DATA SECTION:
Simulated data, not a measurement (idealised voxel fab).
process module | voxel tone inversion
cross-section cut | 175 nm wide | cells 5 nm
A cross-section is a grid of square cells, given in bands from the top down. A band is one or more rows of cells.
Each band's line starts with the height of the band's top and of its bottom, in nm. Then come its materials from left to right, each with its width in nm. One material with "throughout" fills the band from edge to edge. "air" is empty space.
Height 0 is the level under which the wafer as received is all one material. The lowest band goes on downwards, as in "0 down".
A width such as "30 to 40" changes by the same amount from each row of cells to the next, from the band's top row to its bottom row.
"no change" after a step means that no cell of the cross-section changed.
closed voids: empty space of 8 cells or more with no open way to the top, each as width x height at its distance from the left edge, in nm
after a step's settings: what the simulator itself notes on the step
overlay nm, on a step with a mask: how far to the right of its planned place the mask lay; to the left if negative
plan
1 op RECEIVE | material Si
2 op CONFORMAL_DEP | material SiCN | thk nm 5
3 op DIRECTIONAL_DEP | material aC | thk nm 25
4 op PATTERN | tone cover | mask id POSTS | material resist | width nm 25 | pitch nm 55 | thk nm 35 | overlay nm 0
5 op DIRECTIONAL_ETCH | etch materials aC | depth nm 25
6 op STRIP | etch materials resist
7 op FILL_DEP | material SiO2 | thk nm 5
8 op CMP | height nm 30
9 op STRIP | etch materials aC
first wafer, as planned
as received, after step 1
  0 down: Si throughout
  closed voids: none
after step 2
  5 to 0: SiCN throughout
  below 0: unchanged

TASK ITEM: Only the lines from the top of the data through the line that contains "Each band's line" should be quoted, exactly as they stand.

EXERCISE ANSWER:
Simulated data, not a measurement (idealised voxel fab).
process module | voxel tone inversion
cross-section cut | 175 nm wide | cells 5 nm
A cross-section is a grid of square cells, given in bands from the top down. A band is one or more rows of cells.
Each band's line starts with the height of the band's top and of its bottom, in nm. Then come its materials from left to right, each with its width in nm. One material with "throughout" fills the band from edge to edge. "air" is empty space.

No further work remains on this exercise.